--- Action item ---
Give back exactly the lines that run from the beginning of the entries to the line containing "10 to 0: SiN throughout", both included, and nothing else.

** Opening Record set block **
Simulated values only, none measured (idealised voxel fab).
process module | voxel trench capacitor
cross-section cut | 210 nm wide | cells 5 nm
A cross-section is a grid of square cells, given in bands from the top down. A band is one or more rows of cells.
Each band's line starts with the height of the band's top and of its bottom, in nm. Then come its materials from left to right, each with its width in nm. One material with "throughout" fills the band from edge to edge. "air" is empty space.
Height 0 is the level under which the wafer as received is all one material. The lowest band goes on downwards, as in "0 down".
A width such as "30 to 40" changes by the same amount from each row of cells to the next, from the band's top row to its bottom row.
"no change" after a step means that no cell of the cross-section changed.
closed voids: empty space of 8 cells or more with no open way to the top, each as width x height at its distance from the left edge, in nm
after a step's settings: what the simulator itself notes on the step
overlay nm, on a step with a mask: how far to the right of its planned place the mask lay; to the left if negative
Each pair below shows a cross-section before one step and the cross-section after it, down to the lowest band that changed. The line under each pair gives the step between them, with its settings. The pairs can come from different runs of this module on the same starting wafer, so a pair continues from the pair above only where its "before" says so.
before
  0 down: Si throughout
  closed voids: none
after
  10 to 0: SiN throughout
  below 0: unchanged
** Closing Record set block **

--- Answer area ---
Simulated values only, none measured (idealised voxel fab).
process module | voxel trench capacitor
cross-section cut | 210 nm wide | cells 5 nm
A cross-section is a grid of square cells, given in bands from the top down. A band is one or more rows of cells.
Each band's line starts with the height of the band's top and of its bottom, in nm. Then come its materials from left to right, each with its width in nm. One material with "throughout" fills the band from edge to edge. "air" is empty space.
Height 0 is the level under which the wafer as received is all one material. The lowest band goes on downwards, as in "0 down".
A width such as "30 to 40" changes by the same amount from each row of cells to the next, from the band's top row to its bottom row.
"no change" after a step means that no cell of the cross-section changed.
closed voids: empty space of 8 cells or more with no open way to the top, each as width x height at its distance from the left edge, in nm
after a step's settings: what the simulator itself notes on the step
overlay nm, on a step with a mask: how far to the right of its planned place the mask lay; to the left if negative
Each pair below shows a cross-section before one step and the cross-section after it, down to the lowest band that changed. The line under each pair gives the step between them, with its settings. The pairs can come from different runs of this module on the same starting wafer, so a pair continues from the pair above only where its "before" says so.
before
  0 down: Si throughout
  closed voids: none
after
  10 to 0: SiN throughout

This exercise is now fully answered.